Segment Open
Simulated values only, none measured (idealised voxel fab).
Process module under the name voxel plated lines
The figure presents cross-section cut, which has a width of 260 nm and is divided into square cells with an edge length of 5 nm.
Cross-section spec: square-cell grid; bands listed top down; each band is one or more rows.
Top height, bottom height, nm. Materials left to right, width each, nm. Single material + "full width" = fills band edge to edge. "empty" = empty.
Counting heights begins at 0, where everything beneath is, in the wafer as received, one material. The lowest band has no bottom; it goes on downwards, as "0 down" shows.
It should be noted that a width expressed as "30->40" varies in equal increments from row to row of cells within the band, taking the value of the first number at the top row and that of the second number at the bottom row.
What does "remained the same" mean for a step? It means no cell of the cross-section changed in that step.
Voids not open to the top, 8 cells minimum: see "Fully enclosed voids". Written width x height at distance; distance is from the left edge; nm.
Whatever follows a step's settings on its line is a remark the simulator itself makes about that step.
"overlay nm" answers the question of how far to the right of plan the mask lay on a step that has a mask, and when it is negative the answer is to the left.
Segment Closed

| Exercise |
Everything in the data above must be reproduced exactly.

| Your response |
Simulated values only, none measured (idealised voxel fab).
Process module under the name voxel plated lines
The figure presents cross-section cut, which has a width of 260 nm and is divided into square cells with an edge length of 5 nm.
Cross-section spec: square-cell grid; bands listed top down; each band is one or more rows.
Top height, bottom height, nm. Materials left to right, width each, nm. Single material + "full width" = fills band edge to edge. "empty" = empty.
Counting heights begins at 0, where everything beneath is, in the wafer as received, one material. The lowest band has no bottom; it goes on downwards, as "0 down" shows.
It should be noted that a width expressed as "30->40" varies in equal increments from row to row of cells within the band, taking the value of the first number at the top row and that of the second number at the bottom row.
What does "remained the same" mean for a step? It means no cell of the cross-section changed in that step.
Voids not open to the top, 8 cells minimum: see "Fully enclosed voids". Written width x height at distance; distance is from the left edge; nm.
Whatever follows a step's settings on its line is a remark the simulator itself makes about that step.
"overlay nm" answers the question of how far to the right of plan the mask lay on a step that has a mask, and when it is negative the answer is to the left.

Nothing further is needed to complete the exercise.